= ACTIVITY =
Write down every entry once more, exactly as it reads.

= DATASET CONTENT =
================

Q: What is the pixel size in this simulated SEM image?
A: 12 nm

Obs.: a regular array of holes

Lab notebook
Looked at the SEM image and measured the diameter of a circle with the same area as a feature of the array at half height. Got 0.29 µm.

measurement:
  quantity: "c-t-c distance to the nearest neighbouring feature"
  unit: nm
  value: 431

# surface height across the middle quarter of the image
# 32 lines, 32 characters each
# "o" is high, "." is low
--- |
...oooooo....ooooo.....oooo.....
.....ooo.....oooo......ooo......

================

= RESPONSE BOX =
Q: What is the pixel size in this simulated SEM image?
A: 12 nm

Obs.: a regular array of holes

Lab notebook
Looked at the SEM image and measured the diameter of a circle with the same area as a feature of the array at half height. Got 0.29 µm.

measurement:
  quantity: "c-t-c distance to the nearest neighbouring feature"
  unit: nm
  value: 431

# surface height across the middle quarter of the image
# 32 lines, 32 characters each
# "o" is high, "." is low
--- |
...oooooo....ooooo.....oooo.....
.....ooo.....oooo......ooo......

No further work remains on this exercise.